WORK INSTRUCTION:
Please write out, exactly as given, every line of the entries below up to and including the line with "of the image.".

[Opening RECORD EXTRACTS section]
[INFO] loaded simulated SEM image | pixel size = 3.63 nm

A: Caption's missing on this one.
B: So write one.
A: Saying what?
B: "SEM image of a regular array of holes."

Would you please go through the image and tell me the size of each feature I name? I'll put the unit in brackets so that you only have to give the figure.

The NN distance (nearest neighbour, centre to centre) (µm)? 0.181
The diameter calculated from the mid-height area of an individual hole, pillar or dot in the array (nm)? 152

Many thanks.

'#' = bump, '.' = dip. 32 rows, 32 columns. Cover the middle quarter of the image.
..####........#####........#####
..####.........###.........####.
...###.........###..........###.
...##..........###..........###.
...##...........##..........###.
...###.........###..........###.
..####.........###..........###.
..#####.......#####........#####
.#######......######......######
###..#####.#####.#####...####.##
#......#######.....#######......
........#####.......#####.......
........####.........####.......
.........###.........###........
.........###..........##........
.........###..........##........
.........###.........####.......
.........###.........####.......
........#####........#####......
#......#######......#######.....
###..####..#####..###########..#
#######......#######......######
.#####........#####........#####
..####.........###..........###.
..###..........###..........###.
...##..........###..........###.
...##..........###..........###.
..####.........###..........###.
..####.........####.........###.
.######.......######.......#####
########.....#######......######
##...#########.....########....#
[Closing RECORD EXTRACTS section]

YOUR SOLUTION:
[INFO] loaded simulated SEM image | pixel size = 3.63 nm

A: Caption's missing on this one.
B: So write one.
A: Saying what?
B: "SEM image of a regular array of holes."

Would you please go through the image and tell me the size of each feature I name? I'll put the unit in brackets so that you only have to give the figure.

The NN distance (nearest neighbour, centre to centre) (µm)? 0.181
The diameter calculated from the mid-height area of an individual hole, pillar or dot in the array (nm)? 152

Many thanks.

'#' = bump, '.' = dip. 32 rows, 32 columns. Cover the middle quarter of the image.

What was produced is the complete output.